* ASSIGNED TASK *
From the data that follows, print exactly the lines starting at the one containing "note on this" and ending at the one containing "step 188, SPUTTER"; include both of them and nothing more.

* DATA *
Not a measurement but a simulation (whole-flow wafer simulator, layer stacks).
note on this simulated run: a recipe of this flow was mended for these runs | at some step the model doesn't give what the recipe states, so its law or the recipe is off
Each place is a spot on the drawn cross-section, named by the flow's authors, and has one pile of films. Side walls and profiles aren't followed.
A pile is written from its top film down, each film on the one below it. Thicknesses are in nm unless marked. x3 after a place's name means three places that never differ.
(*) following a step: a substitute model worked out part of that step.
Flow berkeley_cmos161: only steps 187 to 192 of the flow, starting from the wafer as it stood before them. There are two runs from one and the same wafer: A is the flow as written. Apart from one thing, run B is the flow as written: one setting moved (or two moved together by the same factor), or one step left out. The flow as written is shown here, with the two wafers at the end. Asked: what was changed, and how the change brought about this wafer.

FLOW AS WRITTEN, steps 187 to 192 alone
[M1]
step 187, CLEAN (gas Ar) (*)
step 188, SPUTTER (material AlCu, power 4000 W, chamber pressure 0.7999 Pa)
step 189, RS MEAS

* EXERCISE OUTPUT *
note on this simulated run: a recipe of this flow was mended for these runs | at some step the model doesn't give what the recipe states, so its law or the recipe is off
Each place is a spot on the drawn cross-section, named by the flow's authors, and has one pile of films. Side walls and profiles aren't followed.
A pile is written from its top film down, each film on the one below it. Thicknesses are in nm unless marked. x3 after a place's name means three places that never differ.
(*) following a step: a substitute model worked out part of that step.
Flow berkeley_cmos161: only steps 187 to 192 of the flow, starting from the wafer as it stood before them. There are two runs from one and the same wafer: A is the flow as written. Apart from one thing, run B is the flow as written: one setting moved (or two moved together by the same factor), or one step left out. The flow as written is shown here, with the two wafers at the end. Asked: what was changed, and how the change brought about this wafer.

FLOW AS WRITTEN, steps 187 to 192 alone
[M1]
step 187, CLEAN (gas Ar) (*)
step 188, SPUTTER (material AlCu, power 4000 W, chamber pressure 0.7999 Pa)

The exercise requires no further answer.